◆ Requirement
Among the lines below, take the one holding "Closed empty spaces", the one holding "negative for left.", and all lines between them. Set them down exactly.

═══

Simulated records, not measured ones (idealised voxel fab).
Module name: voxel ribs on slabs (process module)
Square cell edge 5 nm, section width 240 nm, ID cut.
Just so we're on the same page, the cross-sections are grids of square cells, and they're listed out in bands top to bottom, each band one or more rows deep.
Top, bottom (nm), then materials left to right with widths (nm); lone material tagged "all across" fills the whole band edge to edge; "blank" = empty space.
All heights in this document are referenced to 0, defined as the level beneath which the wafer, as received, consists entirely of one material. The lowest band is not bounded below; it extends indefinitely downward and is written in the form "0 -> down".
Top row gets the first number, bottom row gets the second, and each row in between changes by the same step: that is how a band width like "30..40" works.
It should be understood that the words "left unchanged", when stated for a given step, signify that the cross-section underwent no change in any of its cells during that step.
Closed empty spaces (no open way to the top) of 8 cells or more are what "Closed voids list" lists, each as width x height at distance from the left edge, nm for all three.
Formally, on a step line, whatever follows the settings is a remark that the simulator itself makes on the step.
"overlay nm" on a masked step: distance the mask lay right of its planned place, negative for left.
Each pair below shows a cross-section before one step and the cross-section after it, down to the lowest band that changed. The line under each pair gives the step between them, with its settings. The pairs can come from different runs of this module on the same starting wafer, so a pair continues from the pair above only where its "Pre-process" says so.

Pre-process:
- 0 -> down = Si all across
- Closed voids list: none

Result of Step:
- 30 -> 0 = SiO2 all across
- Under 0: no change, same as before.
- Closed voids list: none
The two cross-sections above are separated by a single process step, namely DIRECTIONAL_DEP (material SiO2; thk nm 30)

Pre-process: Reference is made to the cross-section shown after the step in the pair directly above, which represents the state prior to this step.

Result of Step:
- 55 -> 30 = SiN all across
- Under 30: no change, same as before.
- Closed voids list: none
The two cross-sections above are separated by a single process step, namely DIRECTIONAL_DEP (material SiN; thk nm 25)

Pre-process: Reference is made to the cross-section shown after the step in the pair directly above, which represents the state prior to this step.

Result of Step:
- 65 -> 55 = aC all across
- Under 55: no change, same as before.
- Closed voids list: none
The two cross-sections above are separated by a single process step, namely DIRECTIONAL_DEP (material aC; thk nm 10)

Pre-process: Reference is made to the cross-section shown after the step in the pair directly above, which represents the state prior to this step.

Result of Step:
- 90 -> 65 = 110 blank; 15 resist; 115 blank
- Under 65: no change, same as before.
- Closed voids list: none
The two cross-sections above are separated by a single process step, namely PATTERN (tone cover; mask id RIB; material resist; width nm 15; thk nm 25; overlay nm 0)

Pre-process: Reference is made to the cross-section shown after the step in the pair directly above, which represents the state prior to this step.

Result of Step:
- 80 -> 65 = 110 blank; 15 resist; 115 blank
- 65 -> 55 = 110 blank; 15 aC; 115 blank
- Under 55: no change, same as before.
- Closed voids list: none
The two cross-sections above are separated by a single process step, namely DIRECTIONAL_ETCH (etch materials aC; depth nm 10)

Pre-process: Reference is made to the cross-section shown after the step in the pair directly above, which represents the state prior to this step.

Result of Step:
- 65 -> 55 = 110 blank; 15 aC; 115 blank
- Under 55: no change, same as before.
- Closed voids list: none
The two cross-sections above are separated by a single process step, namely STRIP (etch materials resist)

═══

◆ Expected answer
Closed empty spaces (no open way to the top) of 8 cells or more are what "Closed voids list" lists, each as width x height at distance from the left edge, nm for all three.
Formally, on a step line, whatever follows the settings is a remark that the simulator itself makes on the step.
"overlay nm" on a masked step: distance the mask lay right of its planned place, negative for left.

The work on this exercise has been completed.